WORK ORDER:
Repeat exactly what appears from the opening line of the listing to the line with "A cross-section is", inclusive.

DATA FOR REVIEW:
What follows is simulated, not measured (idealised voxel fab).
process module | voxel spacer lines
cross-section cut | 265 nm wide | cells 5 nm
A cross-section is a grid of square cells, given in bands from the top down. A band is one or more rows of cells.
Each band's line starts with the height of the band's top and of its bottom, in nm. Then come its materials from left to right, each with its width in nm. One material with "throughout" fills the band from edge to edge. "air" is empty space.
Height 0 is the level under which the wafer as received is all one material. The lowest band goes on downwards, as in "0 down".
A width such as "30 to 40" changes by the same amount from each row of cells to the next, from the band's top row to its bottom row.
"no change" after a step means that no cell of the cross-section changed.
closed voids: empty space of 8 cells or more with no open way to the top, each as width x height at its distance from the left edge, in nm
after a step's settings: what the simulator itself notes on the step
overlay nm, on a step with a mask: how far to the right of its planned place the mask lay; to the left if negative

EXERCISE SOLUTION:
What follows is simulated, not measured (idealised voxel fab).
process module | voxel spacer lines
cross-section cut | 265 nm wide | cells 5 nm
A cross-section is a grid of square cells, given in bands from the top down. A band is one or more rows of cells.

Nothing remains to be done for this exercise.